Each record must be printed again exactly as given.

Dataset entries Block Start

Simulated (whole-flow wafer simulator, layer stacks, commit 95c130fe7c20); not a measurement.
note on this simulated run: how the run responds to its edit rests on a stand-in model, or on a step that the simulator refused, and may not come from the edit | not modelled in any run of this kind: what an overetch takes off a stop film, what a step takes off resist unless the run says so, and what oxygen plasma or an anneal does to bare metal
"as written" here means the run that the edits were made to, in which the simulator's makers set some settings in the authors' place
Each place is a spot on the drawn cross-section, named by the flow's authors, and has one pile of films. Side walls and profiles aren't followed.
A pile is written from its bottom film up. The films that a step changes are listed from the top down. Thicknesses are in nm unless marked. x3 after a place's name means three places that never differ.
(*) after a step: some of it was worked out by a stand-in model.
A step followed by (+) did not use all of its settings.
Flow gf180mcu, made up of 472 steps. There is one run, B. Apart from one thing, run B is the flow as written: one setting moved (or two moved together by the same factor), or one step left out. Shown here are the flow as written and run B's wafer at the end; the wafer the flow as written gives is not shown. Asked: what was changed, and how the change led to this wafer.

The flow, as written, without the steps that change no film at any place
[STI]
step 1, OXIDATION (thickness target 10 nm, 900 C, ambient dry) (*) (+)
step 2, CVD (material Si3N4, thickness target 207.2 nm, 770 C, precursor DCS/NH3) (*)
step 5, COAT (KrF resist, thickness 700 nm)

Dataset entries Block End

### Your response
Simulated (whole-flow wafer simulator, layer stacks, commit 95c130fe7c20); not a measurement.
note on this simulated run: how the run responds to its edit rests on a stand-in model, or on a step that the simulator refused, and may not come from the edit | not modelled in any run of this kind: what an overetch takes off a stop film, what a step takes off resist unless the run says so, and what oxygen plasma or an anneal does to bare metal
"as written" here means the run that the edits were made to, in which the simulator's makers set some settings in the authors' place
Each place is a spot on the drawn cross-section, named by the flow's authors, and has one pile of films. Side walls and profiles aren't followed.
A pile is written from its bottom film up. The films that a step changes are listed from the top down. Thicknesses are in nm unless marked. x3 after a place's name means three places that never differ.
(*) after a step: some of it was worked out by a stand-in model.
A step followed by (+) did not use all of its settings.
Flow gf180mcu, made up of 472 steps. There is one run, B. Apart from one thing, run B is the flow as written: one setting moved (or two moved together by the same factor), or one step left out. Shown here are the flow as written and run B's wafer at the end; the wafer the flow as written gives is not shown. Asked: what was changed, and how the change led to this wafer.

The flow, as written, without the steps that change no film at any place
[STI]
step 1, OXIDATION (thickness target 10 nm, 900 C, ambient dry) (*) (+)
step 2, CVD (material Si3N4, thickness target 207.2 nm, 770 C, precursor DCS/NH3) (*)
step 5, COAT (KrF resist, thickness 700 nm)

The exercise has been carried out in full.